Work order: Only one stretch of the data below should be repeated: the lines from the line containing "A pile is written" through the line containing "field: A +90 Cu | B +63 Cu", inclusive, exactly as they are.

┏━━
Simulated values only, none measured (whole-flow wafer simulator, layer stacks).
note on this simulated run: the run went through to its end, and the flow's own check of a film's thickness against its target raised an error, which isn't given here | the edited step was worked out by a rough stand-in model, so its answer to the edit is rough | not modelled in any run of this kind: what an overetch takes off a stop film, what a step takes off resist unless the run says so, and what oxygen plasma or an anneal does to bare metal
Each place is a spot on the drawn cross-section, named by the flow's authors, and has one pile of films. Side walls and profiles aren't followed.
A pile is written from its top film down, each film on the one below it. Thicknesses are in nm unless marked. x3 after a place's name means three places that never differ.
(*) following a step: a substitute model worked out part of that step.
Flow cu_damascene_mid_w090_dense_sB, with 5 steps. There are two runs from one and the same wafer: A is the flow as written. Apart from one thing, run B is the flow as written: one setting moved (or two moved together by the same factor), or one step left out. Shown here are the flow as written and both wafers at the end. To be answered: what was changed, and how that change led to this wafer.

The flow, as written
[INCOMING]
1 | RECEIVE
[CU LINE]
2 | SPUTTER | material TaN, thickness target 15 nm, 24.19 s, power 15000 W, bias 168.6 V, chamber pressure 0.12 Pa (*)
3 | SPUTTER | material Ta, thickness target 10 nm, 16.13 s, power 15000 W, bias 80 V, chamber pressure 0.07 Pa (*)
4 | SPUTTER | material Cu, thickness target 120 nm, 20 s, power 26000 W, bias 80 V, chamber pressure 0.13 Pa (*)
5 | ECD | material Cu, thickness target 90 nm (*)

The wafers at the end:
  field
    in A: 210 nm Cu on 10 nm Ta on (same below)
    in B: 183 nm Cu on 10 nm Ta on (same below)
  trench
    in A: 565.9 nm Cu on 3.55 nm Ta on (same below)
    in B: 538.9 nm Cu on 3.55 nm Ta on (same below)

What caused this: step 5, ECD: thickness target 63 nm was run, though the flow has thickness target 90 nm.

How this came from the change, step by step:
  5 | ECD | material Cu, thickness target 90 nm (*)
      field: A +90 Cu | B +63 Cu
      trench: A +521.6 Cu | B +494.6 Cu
┗━━

Written response:
A pile is written from its top film down, each film on the one below it. Thicknesses are in nm unless marked. x3 after a place's name means three places that never differ.
(*) following a step: a substitute model worked out part of that step.
Flow cu_damascene_mid_w090_dense_sB, with 5 steps. There are two runs from one and the same wafer: A is the flow as written. Apart from one thing, run B is the flow as written: one setting moved (or two moved together by the same factor), or one step left out. Shown here are the flow as written and both wafers at the end. To be answered: what was changed, and how that change led to this wafer.

The flow, as written
[INCOMING]
1 | RECEIVE
[CU LINE]
2 | SPUTTER | material TaN, thickness target 15 nm, 24.19 s, power 15000 W, bias 168.6 V, chamber pressure 0.12 Pa (*)
3 | SPUTTER | material Ta, thickness target 10 nm, 16.13 s, power 15000 W, bias 80 V, chamber pressure 0.07 Pa (*)
4 | SPUTTER | material Cu, thickness target 120 nm, 20 s, power 26000 W, bias 80 V, chamber pressure 0.13 Pa (*)
5 | ECD | material Cu, thickness target 90 nm (*)

The wafers at the end:
  field
    in A: 210 nm Cu on 10 nm Ta on (same below)
    in B: 183 nm Cu on 10 nm Ta on (same below)
  trench
    in A: 565.9 nm Cu on 3.55 nm Ta on (same below)
    in B: 538.9 nm Cu on 3.55 nm Ta on (same below)

What caused this: step 5, ECD: thickness target 63 nm was run, though the flow has thickness target 90 nm.

How this came from the change, step by step:
  5 | ECD | material Cu, thickness target 90 nm (*)
      field: A +90 Cu | B +63 Cu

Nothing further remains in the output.